INFORMATION GIVEN

━━━━

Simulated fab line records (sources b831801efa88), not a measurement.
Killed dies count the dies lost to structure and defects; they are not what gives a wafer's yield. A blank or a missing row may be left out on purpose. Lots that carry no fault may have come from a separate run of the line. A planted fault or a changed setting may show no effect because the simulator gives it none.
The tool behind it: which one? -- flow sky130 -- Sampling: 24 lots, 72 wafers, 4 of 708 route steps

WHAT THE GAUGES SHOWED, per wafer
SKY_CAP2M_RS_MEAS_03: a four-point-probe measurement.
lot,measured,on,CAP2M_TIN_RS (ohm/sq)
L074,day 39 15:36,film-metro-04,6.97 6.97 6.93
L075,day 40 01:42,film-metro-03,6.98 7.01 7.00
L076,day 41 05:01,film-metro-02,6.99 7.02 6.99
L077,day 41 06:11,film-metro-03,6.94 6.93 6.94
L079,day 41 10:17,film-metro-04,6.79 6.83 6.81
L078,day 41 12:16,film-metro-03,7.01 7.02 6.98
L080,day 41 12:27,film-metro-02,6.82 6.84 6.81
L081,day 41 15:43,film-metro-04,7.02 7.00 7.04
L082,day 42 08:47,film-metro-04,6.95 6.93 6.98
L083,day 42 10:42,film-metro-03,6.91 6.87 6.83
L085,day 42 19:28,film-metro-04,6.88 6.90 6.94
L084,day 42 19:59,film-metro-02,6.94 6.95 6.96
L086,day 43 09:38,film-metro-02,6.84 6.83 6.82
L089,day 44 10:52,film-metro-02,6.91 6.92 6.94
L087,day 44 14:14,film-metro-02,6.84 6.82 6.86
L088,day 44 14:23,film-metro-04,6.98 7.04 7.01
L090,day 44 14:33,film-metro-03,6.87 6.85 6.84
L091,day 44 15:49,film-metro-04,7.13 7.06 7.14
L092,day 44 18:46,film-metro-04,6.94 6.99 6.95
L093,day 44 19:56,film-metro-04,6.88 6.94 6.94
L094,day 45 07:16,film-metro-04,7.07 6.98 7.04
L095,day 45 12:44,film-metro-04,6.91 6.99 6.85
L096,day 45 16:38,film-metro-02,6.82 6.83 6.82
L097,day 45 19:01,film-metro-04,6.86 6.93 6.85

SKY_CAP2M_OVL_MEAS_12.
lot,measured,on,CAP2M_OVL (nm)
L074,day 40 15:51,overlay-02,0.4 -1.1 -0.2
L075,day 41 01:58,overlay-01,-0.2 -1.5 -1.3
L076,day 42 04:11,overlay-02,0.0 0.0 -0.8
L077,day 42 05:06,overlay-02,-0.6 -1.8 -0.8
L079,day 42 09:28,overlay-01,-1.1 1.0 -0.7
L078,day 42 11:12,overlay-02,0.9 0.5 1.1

━━━━

REQUIRED ACTION
Among the lines above, repeat exactly those from the line with "L087,day 44 14:14,film-metro-02,6.84" to the line with "L079,day 42 09:28,overlay-01,-1.1 1.0 -0.7", counting both ends.

EXERCISE RESULT
L087,day 44 14:14,film-metro-02,6.84 6.82 6.86
L088,day 44 14:23,film-metro-04,6.98 7.04 7.01
L090,day 44 14:33,film-metro-03,6.87 6.85 6.84
L091,day 44 15:49,film-metro-04,7.13 7.06 7.14
L092,day 44 18:46,film-metro-04,6.94 6.99 6.95
L093,day 44 19:56,film-metro-04,6.88 6.94 6.94
L094,day 45 07:16,film-metro-04,7.07 6.98 7.04
L095,day 45 12:44,film-metro-04,6.91 6.99 6.85
L096,day 45 16:38,film-metro-02,6.82 6.83 6.82
L097,day 45 19:01,film-metro-04,6.86 6.93 6.85

SKY_CAP2M_OVL_MEAS_12.
lot,measured,on,CAP2M_OVL (nm)
L074,day 40 15:51,overlay-02,0.4 -1.1 -0.2
L075,day 41 01:58,overlay-01,-0.2 -1.5 -1.3
L076,day 42 04:11,overlay-02,0.0 0.0 -0.8
L077,day 42 05:06,overlay-02,-0.6 -1.8 -0.8
L079,day 42 09:28,overlay-01,-1.1 1.0 -0.7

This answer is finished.